» **GIVEN INFORMATION**:
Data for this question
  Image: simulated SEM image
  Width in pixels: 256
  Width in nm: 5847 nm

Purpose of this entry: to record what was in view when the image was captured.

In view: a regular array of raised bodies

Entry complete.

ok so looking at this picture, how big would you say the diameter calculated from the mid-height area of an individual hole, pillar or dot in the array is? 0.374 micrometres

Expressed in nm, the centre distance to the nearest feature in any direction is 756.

» **WORK ITEM**: Although the records may continue, retype only the lines from the first one through the one containing "ok so looking", exactly as they appear.

» **EXERCISE SOLUTION**:
Data for this question
  Image: simulated SEM image
  Width in pixels: 256
  Width in nm: 5847 nm

Purpose of this entry: to record what was in view when the image was captured.

In view: a regular array of raised bodies

Entry complete.

ok so looking at this picture, how big would you say the diameter calculated from the mid-height area of an individual hole, pillar or dot in the array is? 0.374 micrometres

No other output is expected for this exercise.